Only one stretch of the data below is wanted: the lines starting at the one with "WHICH CHAMBER EACH WENT THROUGH" and ending at the one with "Placed correctly: 5", both included, given again exactly.

**Supplied material:**
-------

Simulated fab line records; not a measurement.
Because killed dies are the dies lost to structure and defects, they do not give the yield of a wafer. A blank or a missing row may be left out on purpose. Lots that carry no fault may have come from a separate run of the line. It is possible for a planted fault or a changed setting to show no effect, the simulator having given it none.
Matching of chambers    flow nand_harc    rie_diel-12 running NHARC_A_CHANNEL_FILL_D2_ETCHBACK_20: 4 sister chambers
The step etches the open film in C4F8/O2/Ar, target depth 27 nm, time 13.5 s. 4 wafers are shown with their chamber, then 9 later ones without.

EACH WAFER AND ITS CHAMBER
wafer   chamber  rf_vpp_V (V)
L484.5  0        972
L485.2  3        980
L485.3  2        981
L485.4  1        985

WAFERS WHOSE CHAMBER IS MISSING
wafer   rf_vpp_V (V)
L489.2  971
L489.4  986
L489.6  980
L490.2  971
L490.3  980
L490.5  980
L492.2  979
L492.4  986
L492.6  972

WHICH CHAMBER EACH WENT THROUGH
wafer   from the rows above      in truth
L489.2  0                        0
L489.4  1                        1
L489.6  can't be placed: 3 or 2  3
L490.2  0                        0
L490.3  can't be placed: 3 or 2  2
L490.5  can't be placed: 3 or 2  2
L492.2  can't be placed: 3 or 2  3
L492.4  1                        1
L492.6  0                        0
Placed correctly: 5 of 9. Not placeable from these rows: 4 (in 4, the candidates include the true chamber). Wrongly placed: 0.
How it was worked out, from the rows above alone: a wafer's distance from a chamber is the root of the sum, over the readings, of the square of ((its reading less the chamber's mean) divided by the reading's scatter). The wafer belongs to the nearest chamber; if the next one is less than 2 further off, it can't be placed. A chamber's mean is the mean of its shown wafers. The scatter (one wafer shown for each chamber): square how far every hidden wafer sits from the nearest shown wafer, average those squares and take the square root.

-------

**Exercise output:**
WHICH CHAMBER EACH WENT THROUGH
wafer   from the rows above      in truth
L489.2  0                        0
L489.4  1                        1
L489.6  can't be placed: 3 or 2  3
L490.2  0                        0
L490.3  can't be placed: 3 or 2  2
L490.5  can't be placed: 3 or 2  2
L492.2  can't be placed: 3 or 2  3
L492.4  1                        1
L492.6  0                        0
Placed correctly: 5 of 9. Not placeable from these rows: 4 (in 4, the candidates include the true chamber). Wrongly placed: 0.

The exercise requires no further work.